= = = = =

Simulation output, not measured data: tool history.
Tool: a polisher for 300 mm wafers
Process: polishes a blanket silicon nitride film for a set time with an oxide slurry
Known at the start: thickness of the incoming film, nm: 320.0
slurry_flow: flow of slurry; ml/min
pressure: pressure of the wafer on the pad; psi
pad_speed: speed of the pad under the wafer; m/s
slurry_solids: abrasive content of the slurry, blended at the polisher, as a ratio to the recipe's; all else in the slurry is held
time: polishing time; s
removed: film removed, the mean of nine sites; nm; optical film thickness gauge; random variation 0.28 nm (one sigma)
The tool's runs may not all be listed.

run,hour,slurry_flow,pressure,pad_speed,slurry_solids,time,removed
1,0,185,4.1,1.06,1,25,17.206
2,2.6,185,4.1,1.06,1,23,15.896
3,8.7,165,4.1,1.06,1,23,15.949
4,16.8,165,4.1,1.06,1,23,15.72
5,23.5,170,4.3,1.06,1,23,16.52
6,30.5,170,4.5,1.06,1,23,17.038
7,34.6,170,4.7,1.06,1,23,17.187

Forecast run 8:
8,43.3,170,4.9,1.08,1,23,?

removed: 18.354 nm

= = = = =

_BRIEF_
Reproduce, word for word and in full, only the lines above that start at the line with "5,23.5,170,4.3,1.06,1,23,16.52" and run through the line with "8,43.3,170,4.9,1.08,1,23,?", both ends included.

_TASK RESULT_
5,23.5,170,4.3,1.06,1,23,16.52
6,30.5,170,4.5,1.06,1,23,17.038
7,34.6,170,4.7,1.06,1,23,17.187

Forecast run 8:
8,43.3,170,4.9,1.08,1,23,?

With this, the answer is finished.